■ ASSIGNMENT ■
Retype exactly the lines that run from the start of the data to the line holding "Displayed cross-section: cut, width", including both, and only those.

■ EXTRACTED INFORMATION ■
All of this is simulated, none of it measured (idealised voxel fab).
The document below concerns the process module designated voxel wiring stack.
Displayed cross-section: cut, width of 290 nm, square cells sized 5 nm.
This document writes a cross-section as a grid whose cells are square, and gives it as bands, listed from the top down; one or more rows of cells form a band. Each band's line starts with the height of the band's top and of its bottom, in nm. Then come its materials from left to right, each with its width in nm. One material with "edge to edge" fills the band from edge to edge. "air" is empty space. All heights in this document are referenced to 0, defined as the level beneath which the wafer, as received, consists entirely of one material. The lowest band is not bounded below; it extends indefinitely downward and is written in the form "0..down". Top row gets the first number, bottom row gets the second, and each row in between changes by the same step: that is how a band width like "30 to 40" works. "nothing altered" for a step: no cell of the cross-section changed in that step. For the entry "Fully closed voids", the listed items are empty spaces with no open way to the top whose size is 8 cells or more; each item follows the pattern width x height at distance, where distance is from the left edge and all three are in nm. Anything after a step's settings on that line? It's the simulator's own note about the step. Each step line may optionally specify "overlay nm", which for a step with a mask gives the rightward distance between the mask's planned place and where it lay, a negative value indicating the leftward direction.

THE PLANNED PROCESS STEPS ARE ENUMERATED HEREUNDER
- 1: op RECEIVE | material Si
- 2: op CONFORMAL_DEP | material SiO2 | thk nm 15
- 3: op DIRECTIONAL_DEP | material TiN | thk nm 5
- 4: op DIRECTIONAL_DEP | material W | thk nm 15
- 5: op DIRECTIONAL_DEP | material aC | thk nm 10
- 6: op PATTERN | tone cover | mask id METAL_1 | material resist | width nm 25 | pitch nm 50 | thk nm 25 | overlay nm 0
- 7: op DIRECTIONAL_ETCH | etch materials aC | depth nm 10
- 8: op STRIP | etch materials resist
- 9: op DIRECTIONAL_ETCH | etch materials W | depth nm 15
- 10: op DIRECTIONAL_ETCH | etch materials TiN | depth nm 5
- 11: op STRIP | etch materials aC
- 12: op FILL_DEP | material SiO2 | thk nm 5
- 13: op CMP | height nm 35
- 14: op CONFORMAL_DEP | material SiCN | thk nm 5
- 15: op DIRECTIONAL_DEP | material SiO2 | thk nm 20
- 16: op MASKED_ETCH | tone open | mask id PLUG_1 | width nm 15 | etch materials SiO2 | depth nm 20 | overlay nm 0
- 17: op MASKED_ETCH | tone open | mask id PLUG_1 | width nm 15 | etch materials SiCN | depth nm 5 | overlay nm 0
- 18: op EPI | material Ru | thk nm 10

■ RESULT ■
All of this is simulated, none of it measured (idealised voxel fab).
The document below concerns the process module designated voxel wiring stack.
Displayed cross-section: cut, width of 290 nm, square cells sized 5 nm.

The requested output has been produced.